§ ASSIGNMENT:
Repeat the listing in full. Nothing may be added or left out.

= = =

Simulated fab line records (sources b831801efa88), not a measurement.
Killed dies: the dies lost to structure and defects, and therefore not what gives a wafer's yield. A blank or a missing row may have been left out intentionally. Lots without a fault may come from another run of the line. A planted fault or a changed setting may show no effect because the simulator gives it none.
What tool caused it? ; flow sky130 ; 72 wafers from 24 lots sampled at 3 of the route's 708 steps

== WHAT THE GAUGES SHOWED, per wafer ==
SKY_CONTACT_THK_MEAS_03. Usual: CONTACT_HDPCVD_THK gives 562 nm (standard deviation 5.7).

= = =

§ WRITTEN SOLUTION:
Simulated fab line records (sources b831801efa88), not a measurement.
Killed dies: the dies lost to structure and defects, and therefore not what gives a wafer's yield. A blank or a missing row may have been left out intentionally. Lots without a fault may come from another run of the line. A planted fault or a changed setting may show no effect because the simulator gives it none.
What tool caused it? ; flow sky130 ; 72 wafers from 24 lots sampled at 3 of the route's 708 steps

== WHAT THE GAUGES SHOWED, per wafer ==
SKY_CONTACT_THK_MEAS_03. Usual: CONTACT_HDPCVD_THK gives 562 nm (standard deviation 5.7).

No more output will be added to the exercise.